=== Required action ===
Without a single alteration, write the listing out again.

☆ ☆ ☆
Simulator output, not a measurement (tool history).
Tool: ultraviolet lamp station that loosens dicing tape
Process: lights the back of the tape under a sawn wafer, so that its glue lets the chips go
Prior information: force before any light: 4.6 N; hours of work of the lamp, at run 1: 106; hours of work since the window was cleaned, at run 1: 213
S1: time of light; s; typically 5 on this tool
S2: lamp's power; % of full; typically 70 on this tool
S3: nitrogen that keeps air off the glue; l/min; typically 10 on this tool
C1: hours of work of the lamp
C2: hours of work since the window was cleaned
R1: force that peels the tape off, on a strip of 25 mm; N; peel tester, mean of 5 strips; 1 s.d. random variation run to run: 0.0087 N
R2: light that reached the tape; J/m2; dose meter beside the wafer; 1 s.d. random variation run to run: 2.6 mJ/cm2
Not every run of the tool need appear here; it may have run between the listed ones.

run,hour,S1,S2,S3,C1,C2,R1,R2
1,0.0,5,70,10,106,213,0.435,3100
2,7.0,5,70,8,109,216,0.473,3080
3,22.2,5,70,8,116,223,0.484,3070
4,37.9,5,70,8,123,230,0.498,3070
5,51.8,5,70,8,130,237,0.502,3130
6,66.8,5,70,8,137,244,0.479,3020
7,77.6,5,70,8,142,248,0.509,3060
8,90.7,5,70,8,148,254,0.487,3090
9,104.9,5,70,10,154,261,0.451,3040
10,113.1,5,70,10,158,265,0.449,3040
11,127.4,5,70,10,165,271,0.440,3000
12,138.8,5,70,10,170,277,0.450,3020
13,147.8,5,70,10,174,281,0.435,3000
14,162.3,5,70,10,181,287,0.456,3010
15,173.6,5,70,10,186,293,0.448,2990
☆ ☆ ☆

=== Task answer ===
Simulator output, not a measurement (tool history).
Tool: ultraviolet lamp station that loosens dicing tape
Process: lights the back of the tape under a sawn wafer, so that its glue lets the chips go
Prior information: force before any light: 4.6 N; hours of work of the lamp, at run 1: 106; hours of work since the window was cleaned, at run 1: 213
S1: time of light; s; typically 5 on this tool
S2: lamp's power; % of full; typically 70 on this tool
S3: nitrogen that keeps air off the glue; l/min; typically 10 on this tool
C1: hours of work of the lamp
C2: hours of work since the window was cleaned
R1: force that peels the tape off, on a strip of 25 mm; N; peel tester, mean of 5 strips; 1 s.d. random variation run to run: 0.0087 N
R2: light that reached the tape; J/m2; dose meter beside the wafer; 1 s.d. random variation run to run: 2.6 mJ/cm2
Not every run of the tool need appear here; it may have run between the listed ones.

run,hour,S1,S2,S3,C1,C2,R1,R2
1,0.0,5,70,10,106,213,0.435,3100
2,7.0,5,70,8,109,216,0.473,3080
3,22.2,5,70,8,116,223,0.484,3070
4,37.9,5,70,8,123,230,0.498,3070
5,51.8,5,70,8,130,237,0.502,3130
6,66.8,5,70,8,137,244,0.479,3020
7,77.6,5,70,8,142,248,0.509,3060
8,90.7,5,70,8,148,254,0.487,3090
9,104.9,5,70,10,154,261,0.451,3040
10,113.1,5,70,10,158,265,0.449,3040
11,127.4,5,70,10,165,271,0.440,3000
12,138.8,5,70,10,170,277,0.450,3020
13,147.8,5,70,10,174,281,0.435,3000
14,162.3,5,70,10,181,287,0.456,3010
15,173.6,5,70,10,186,293,0.448,2990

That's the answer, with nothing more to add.